WORK ORDER: Below are some records. Return exactly the lines from the one containing "run 15 hour=374.5" through the one containing "run 19 hour=524.1", both included, and only those.

DATA UNDER STUDY:
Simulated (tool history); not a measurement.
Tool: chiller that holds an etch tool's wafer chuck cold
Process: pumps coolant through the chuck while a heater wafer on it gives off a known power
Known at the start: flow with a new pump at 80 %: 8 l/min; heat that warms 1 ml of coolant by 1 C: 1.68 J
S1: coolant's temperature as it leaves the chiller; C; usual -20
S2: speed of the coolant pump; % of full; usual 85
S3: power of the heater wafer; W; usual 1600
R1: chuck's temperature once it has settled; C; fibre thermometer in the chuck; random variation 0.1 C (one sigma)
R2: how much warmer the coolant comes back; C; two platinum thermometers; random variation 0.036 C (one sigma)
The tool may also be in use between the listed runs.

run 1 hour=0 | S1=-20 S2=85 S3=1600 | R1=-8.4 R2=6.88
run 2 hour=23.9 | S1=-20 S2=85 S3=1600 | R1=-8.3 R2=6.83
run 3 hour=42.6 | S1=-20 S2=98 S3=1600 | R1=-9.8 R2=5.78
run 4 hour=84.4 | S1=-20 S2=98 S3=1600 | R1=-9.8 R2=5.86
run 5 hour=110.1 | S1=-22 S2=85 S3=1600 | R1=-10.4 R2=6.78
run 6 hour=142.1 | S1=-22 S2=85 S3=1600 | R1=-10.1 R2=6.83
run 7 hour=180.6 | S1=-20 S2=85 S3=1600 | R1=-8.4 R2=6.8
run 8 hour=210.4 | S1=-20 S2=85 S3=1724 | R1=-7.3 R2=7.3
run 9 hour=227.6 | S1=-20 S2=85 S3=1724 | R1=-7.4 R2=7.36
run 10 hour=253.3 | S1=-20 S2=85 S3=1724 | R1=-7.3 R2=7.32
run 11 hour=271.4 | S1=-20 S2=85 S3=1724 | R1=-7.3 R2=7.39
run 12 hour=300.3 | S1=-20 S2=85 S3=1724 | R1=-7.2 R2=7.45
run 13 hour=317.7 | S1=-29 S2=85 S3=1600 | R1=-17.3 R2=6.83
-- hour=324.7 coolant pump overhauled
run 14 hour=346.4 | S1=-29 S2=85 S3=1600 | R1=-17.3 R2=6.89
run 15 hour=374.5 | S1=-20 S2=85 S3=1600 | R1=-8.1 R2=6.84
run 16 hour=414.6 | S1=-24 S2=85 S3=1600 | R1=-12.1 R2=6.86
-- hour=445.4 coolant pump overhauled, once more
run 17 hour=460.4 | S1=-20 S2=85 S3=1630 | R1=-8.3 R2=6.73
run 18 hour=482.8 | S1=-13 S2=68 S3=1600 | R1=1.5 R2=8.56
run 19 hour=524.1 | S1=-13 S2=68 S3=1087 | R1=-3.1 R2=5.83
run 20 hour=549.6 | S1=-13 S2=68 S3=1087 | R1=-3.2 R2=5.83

RESPONSE AREA:
run 15 hour=374.5 | S1=-20 S2=85 S3=1600 | R1=-8.1 R2=6.84
run 16 hour=414.6 | S1=-24 S2=85 S3=1600 | R1=-12.1 R2=6.86
-- hour=445.4 coolant pump overhauled, once more
run 17 hour=460.4 | S1=-20 S2=85 S3=1630 | R1=-8.3 R2=6.73
run 18 hour=482.8 | S1=-13 S2=68 S3=1600 | R1=1.5 R2=8.56
run 19 hour=524.1 | S1=-13 S2=68 S3=1087 | R1=-3.1 R2=5.83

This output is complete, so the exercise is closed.